####################

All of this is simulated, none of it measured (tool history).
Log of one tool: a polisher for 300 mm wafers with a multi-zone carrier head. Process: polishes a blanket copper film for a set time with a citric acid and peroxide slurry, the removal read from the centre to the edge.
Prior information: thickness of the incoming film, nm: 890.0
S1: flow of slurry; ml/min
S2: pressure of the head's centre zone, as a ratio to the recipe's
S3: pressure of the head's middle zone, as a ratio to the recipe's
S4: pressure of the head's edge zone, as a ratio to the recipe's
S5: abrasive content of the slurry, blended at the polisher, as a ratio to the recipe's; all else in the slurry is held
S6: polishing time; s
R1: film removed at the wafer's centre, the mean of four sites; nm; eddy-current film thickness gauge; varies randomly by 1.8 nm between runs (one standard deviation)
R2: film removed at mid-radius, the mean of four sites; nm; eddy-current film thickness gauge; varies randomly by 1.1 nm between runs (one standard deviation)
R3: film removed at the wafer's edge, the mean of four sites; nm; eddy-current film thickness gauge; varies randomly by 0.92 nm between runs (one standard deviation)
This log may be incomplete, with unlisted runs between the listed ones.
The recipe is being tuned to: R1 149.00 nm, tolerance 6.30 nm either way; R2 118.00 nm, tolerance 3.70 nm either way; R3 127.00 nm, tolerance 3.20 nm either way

####################

*Required action*. Your task is to quote, without any alteration, the lines running from the top of the records to the line that holds "R2: film removed", both included.

*Response box*.
All of this is simulated, none of it measured (tool history).
Log of one tool: a polisher for 300 mm wafers with a multi-zone carrier head. Process: polishes a blanket copper film for a set time with a citric acid and peroxide slurry, the removal read from the centre to the edge.
Prior information: thickness of the incoming film, nm: 890.0
S1: flow of slurry; ml/min
S2: pressure of the head's centre zone, as a ratio to the recipe's
S3: pressure of the head's middle zone, as a ratio to the recipe's
S4: pressure of the head's edge zone, as a ratio to the recipe's
S5: abrasive content of the slurry, blended at the polisher, as a ratio to the recipe's; all else in the slurry is held
S6: polishing time; s
R1: film removed at the wafer's centre, the mean of four sites; nm; eddy-current film thickness gauge; varies randomly by 1.8 nm between runs (one standard deviation)
R2: film removed at mid-radius, the mean of four sites; nm; eddy-current film thickness gauge; varies randomly by 1.1 nm between runs (one standard deviation)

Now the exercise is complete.